>>>

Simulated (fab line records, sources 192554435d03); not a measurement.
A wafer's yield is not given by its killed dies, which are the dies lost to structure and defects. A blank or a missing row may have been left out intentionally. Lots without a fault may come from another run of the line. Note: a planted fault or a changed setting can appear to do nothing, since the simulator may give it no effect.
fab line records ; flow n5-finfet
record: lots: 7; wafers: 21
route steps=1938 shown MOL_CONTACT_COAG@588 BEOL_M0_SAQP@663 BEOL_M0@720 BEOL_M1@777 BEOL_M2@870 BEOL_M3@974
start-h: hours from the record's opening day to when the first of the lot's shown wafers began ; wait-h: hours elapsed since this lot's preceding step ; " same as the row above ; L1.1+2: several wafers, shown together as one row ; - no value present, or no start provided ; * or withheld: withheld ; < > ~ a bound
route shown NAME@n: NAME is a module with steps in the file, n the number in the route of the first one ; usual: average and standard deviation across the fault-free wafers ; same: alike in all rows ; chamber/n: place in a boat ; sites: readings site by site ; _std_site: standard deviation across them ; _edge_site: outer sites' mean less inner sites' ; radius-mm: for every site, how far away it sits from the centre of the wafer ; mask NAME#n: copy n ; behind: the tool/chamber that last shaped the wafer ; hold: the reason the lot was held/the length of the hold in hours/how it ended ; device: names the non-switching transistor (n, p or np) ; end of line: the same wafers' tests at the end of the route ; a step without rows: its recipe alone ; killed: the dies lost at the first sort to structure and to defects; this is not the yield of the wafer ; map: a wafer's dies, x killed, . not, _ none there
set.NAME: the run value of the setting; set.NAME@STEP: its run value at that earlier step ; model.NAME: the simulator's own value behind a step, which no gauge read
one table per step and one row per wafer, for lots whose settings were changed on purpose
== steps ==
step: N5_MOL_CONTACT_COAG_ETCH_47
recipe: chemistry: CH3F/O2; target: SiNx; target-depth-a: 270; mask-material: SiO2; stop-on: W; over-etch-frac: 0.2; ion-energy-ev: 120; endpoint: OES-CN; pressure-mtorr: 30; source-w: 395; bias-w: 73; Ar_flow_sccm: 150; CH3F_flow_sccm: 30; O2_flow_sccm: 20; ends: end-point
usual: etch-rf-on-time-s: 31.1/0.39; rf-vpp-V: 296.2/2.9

<<<

* Requirement:
Among the records above, a stretch begins at the line containing "set.NAME: the run" and ends at the line containing "recipe: chemistry: CH3F/O2;". Restate that stretch word for word, and nothing else.

* Task response:
set.NAME: the run value of the setting; set.NAME@STEP: its run value at that earlier step ; model.NAME: the simulator's own value behind a step, which no gauge read
one table per step and one row per wafer, for lots whose settings were changed on purpose
== steps ==
step: N5_MOL_CONTACT_COAG_ETCH_47
recipe: chemistry: CH3F/O2; target: SiNx; target-depth-a: 270; mask-material: SiO2; stop-on: W; over-etch-frac: 0.2; ion-energy-ev: 120; endpoint: OES-CN; pressure-mtorr: 30; source-w: 395; bias-w: 73; Ar_flow_sccm: 150; CH3F_flow_sccm: 30; O2_flow_sccm: 20; ends: end-point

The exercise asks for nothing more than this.